_Data for analysis_:
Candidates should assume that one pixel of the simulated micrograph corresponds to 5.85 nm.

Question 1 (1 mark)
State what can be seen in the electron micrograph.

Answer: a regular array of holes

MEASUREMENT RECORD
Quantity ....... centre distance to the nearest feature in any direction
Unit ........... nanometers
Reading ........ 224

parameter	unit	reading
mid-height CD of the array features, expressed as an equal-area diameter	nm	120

_Work instruction_:
Please retype the entries above in full, exactly as they stand.

_Problem solution_:
Candidates should assume that one pixel of the simulated micrograph corresponds to 5.85 nm.

Question 1 (1 mark)
State what can be seen in the electron micrograph.

Answer: a regular array of holes

MEASUREMENT RECORD
Quantity ....... centre distance to the nearest feature in any direction
Unit ........... nanometers
Reading ........ 224

parameter	unit	reading
mid-height CD of the array features, expressed as an equal-area diameter	nm	120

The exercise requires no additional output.